BRIEF:
Repeat every record exactly as given.

- Opening Delimiter -
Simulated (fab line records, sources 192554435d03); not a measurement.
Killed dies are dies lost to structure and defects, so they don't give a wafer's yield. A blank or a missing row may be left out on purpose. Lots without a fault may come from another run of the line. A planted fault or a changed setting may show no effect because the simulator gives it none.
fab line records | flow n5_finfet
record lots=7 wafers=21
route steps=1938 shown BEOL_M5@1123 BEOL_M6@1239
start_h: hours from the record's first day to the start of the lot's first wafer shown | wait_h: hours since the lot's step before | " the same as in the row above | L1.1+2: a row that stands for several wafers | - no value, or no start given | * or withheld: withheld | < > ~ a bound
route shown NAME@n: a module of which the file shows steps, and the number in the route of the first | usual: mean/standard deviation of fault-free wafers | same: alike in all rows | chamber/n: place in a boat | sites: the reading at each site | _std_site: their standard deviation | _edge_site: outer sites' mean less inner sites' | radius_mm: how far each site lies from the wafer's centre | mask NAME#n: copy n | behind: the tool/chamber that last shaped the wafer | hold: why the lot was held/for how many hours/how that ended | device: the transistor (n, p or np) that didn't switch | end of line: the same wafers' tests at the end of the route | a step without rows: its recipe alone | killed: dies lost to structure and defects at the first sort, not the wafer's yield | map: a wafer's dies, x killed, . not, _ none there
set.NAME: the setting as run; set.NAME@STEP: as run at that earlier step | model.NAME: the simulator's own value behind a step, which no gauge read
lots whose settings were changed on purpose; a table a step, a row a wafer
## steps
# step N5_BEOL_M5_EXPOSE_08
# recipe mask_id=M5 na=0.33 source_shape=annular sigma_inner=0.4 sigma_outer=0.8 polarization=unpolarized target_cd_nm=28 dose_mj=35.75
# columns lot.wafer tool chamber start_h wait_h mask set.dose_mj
- Closing Delimiter -

TASK SOLUTION:
Simulated (fab line records, sources 192554435d03); not a measurement.
Killed dies are dies lost to structure and defects, so they don't give a wafer's yield. A blank or a missing row may be left out on purpose. Lots without a fault may come from another run of the line. A planted fault or a changed setting may show no effect because the simulator gives it none.
fab line records | flow n5_finfet
record lots=7 wafers=21
route steps=1938 shown BEOL_M5@1123 BEOL_M6@1239
start_h: hours from the record's first day to the start of the lot's first wafer shown | wait_h: hours since the lot's step before | " the same as in the row above | L1.1+2: a row that stands for several wafers | - no value, or no start given | * or withheld: withheld | < > ~ a bound
route shown NAME@n: a module of which the file shows steps, and the number in the route of the first | usual: mean/standard deviation of fault-free wafers | same: alike in all rows | chamber/n: place in a boat | sites: the reading at each site | _std_site: their standard deviation | _edge_site: outer sites' mean less inner sites' | radius_mm: how far each site lies from the wafer's centre | mask NAME#n: copy n | behind: the tool/chamber that last shaped the wafer | hold: why the lot was held/for how many hours/how that ended | device: the transistor (n, p or np) that didn't switch | end of line: the same wafers' tests at the end of the route | a step without rows: its recipe alone | killed: dies lost to structure and defects at the first sort, not the wafer's yield | map: a wafer's dies, x killed, . not, _ none there
set.NAME: the setting as run; set.NAME@STEP: as run at that earlier step | model.NAME: the simulator's own value behind a step, which no gauge read
lots whose settings were changed on purpose; a table a step, a row a wafer
## steps
# step N5_BEOL_M5_EXPOSE_08
# recipe mask_id=M5 na=0.33 source_shape=annular sigma_inner=0.4 sigma_outer=0.8 polarization=unpolarized target_cd_nm=28 dose_mj=35.75
# columns lot.wafer tool chamber start_h wait_h mask set.dose_mj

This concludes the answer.